★ ★ ★

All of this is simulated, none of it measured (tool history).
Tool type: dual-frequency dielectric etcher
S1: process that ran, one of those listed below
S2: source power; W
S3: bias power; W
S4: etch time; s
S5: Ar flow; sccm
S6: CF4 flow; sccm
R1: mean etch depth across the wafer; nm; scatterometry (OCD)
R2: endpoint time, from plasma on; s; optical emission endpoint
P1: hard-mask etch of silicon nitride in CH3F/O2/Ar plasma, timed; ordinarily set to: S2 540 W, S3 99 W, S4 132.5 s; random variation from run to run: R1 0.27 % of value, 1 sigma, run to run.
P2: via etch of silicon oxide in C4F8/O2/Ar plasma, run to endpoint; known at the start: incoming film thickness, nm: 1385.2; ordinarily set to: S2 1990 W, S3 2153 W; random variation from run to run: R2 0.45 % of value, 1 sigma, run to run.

★ ★ ★

Activity:
Of the lines above, extract only those from the line with "R2: endpoint time, from" to the line with "P1: hard-mask etch", both included, exactly as written.

Response:
R2: endpoint time, from plasma on; s; optical emission endpoint
P1: hard-mask etch of silicon nitride in CH3F/O2/Ar plasma, timed; ordinarily set to: S2 540 W, S3 99 W, S4 132.5 s; random variation from run to run: R1 0.27 % of value, 1 sigma, run to run.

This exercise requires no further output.